[WORK ITEM] Please copy the lines below exactly, from the first one through the line showing "1 | OXIDATION".

:: DATASET EXTRACT
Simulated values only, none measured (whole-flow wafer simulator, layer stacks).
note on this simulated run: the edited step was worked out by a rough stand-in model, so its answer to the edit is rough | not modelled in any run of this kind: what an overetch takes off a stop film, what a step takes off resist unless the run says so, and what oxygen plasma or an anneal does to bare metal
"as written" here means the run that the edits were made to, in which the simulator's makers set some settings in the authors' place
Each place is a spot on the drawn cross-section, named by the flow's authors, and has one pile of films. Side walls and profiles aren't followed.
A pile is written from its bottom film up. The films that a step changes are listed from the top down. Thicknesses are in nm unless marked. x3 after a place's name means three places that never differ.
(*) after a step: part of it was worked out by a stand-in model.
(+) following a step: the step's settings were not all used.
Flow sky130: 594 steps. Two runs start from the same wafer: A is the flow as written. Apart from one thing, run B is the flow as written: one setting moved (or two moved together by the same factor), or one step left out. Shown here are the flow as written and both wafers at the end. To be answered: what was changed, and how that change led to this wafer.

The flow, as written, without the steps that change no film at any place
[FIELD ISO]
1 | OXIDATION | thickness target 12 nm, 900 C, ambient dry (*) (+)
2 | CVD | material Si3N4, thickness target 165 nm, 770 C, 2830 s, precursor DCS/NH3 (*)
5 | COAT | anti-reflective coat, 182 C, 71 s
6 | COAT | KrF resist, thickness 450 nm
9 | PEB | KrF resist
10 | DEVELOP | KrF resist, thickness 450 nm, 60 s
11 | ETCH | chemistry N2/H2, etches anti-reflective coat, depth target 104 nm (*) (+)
::::

[ANSWER SPACE]
Simulated values only, none measured (whole-flow wafer simulator, layer stacks).
note on this simulated run: the edited step was worked out by a rough stand-in model, so its answer to the edit is rough | not modelled in any run of this kind: what an overetch takes off a stop film, what a step takes off resist unless the run says so, and what oxygen plasma or an anneal does to bare metal
"as written" here means the run that the edits were made to, in which the simulator's makers set some settings in the authors' place
Each place is a spot on the drawn cross-section, named by the flow's authors, and has one pile of films. Side walls and profiles aren't followed.
A pile is written from its bottom film up. The films that a step changes are listed from the top down. Thicknesses are in nm unless marked. x3 after a place's name means three places that never differ.
(*) after a step: part of it was worked out by a stand-in model.
(+) following a step: the step's settings were not all used.
Flow sky130: 594 steps. Two runs start from the same wafer: A is the flow as written. Apart from one thing, run B is the flow as written: one setting moved (or two moved together by the same factor), or one step left out. Shown here are the flow as written and both wafers at the end. To be answered: what was changed, and how that change led to this wafer.

The flow, as written, without the steps that change no film at any place
[FIELD ISO]
1 | OXIDATION | thickness target 12 nm, 900 C, ambient dry (*) (+)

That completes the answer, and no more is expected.